== WORK TASK ==
Copy out all of the data that follows, exactly as it appears.

== SOURCE MATERIAL ==
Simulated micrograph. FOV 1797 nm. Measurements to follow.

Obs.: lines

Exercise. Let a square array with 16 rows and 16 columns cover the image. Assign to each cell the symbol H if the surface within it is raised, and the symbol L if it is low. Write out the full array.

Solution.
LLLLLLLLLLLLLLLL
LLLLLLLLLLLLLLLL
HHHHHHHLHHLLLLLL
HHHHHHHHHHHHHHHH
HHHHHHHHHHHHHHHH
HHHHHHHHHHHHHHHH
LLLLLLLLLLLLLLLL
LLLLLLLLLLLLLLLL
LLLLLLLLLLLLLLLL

== WRITTEN SOLUTION ==
Simulated micrograph. FOV 1797 nm. Measurements to follow.

Obs.: lines

Exercise. Let a square array with 16 rows and 16 columns cover the image. Assign to each cell the symbol H if the surface within it is raised, and the symbol L if it is low. Write out the full array.

Solution.
LLLLLLLLLLLLLLLL
LLLLLLLLLLLLLLLL
HHHHHHHLHHLLLLLL
HHHHHHHHHHHHHHHH
HHHHHHHHHHHHHHHH
HHHHHHHHHHHHHHHH
LLLLLLLLLLLLLLLL
LLLLLLLLLLLLLLLL
LLLLLLLLLLLLLLLL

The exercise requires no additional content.